#### Data listing
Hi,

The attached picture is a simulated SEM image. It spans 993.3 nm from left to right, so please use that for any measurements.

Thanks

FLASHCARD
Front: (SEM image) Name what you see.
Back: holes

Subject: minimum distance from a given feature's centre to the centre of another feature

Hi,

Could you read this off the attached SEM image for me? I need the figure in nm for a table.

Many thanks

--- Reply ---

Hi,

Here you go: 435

#### Work task
Reproduce every record, matching each line exactly.

#### Your solution
Hi,

The attached picture is a simulated SEM image. It spans 993.3 nm from left to right, so please use that for any measurements.

Thanks

FLASHCARD
Front: (SEM image) Name what you see.
Back: holes

Subject: minimum distance from a given feature's centre to the centre of another feature

Hi,

Could you read this off the attached SEM image for me? I need the figure in nm for a table.

Many thanks

--- Reply ---

Hi,

Here you go: 435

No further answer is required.